ASSIGNED TASK.
Please copy, exactly as they appear below, the lines from the one containing "P2: etch of" through the one containing "P4: etch of".

LISTED RECORDS.
☆ ☆ ☆

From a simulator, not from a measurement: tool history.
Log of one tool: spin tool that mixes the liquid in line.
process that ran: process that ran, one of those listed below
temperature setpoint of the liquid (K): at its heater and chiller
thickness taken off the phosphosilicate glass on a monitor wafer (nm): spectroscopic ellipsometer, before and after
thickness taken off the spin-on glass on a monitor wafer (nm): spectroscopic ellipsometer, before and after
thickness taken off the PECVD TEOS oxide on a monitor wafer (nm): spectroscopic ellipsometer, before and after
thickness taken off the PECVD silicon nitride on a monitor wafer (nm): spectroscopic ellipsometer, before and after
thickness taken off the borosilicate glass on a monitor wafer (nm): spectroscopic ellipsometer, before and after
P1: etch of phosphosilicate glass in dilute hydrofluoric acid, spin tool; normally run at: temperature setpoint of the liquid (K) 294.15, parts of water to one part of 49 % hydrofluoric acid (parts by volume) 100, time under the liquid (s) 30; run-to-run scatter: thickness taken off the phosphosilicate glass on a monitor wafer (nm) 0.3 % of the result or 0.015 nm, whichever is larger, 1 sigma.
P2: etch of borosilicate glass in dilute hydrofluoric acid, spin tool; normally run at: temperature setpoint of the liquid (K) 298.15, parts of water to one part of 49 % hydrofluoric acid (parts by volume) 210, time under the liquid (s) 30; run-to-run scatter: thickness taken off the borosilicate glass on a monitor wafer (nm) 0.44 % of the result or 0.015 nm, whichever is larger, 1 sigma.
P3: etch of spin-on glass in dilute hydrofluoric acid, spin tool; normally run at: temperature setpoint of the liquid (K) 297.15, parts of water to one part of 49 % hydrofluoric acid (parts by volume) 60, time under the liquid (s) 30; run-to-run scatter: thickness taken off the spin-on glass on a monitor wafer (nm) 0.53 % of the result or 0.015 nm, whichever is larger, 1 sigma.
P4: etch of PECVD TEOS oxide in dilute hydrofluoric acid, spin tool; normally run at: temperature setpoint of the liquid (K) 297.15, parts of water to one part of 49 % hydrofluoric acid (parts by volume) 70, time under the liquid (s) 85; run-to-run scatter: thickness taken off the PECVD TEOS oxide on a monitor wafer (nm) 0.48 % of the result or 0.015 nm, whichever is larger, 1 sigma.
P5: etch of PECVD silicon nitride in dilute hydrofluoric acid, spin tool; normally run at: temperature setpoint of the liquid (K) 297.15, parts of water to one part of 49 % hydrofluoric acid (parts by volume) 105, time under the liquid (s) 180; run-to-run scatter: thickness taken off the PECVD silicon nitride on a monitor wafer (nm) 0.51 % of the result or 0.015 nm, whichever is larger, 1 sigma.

☆ ☆ ☆

EXERCISE SOLUTION.
P2: etch of borosilicate glass in dilute hydrofluoric acid, spin tool; normally run at: temperature setpoint of the liquid (K) 298.15, parts of water to one part of 49 % hydrofluoric acid (parts by volume) 210, time under the liquid (s) 30; run-to-run scatter: thickness taken off the borosilicate glass on a monitor wafer (nm) 0.44 % of the result or 0.015 nm, whichever is larger, 1 sigma.
P3: etch of spin-on glass in dilute hydrofluoric acid, spin tool; normally run at: temperature setpoint of the liquid (K) 297.15, parts of water to one part of 49 % hydrofluoric acid (parts by volume) 60, time under the liquid (s) 30; run-to-run scatter: thickness taken off the spin-on glass on a monitor wafer (nm) 0.53 % of the result or 0.015 nm, whichever is larger, 1 sigma.
P4: etch of PECVD TEOS oxide in dilute hydrofluoric acid, spin tool; normally run at: temperature setpoint of the liquid (K) 297.15, parts of water to one part of 49 % hydrofluoric acid (parts by volume) 70, time under the liquid (s) 85; run-to-run scatter: thickness taken off the PECVD TEOS oxide on a monitor wafer (nm) 0.48 % of the result or 0.015 nm, whichever is larger, 1 sigma.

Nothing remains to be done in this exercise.